WORK INSTRUCTION: From the first line to the last, write out the listing exactly.

LISTED RECORDS:
---+---

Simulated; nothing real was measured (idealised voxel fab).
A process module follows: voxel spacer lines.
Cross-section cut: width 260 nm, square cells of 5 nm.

---+---

ANSWER SECTION:
Simulated; nothing real was measured (idealised voxel fab).
A process module follows: voxel spacer lines.
Cross-section cut: width 260 nm, square cells of 5 nm.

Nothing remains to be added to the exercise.